──────────────────────────────

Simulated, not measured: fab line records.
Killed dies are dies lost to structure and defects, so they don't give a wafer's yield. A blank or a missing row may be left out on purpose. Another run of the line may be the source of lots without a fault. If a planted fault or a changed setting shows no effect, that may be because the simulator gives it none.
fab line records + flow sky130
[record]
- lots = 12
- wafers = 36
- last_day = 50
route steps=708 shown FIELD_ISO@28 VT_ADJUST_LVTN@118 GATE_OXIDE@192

──────────────────────────────

- **Work instruction**:
Each entry above must be set down again without alteration.

- **Result**:
Simulated, not measured: fab line records.
Killed dies are dies lost to structure and defects, so they don't give a wafer's yield. A blank or a missing row may be left out on purpose. Another run of the line may be the source of lots without a fault. If a planted fault or a changed setting shows no effect, that may be because the simulator gives it none.
fab line records + flow sky130
[record]
- lots = 12
- wafers = 36
- last_day = 50
route steps=708 shown FIELD_ISO@28 VT_ADJUST_LVTN@118 GATE_OXIDE@192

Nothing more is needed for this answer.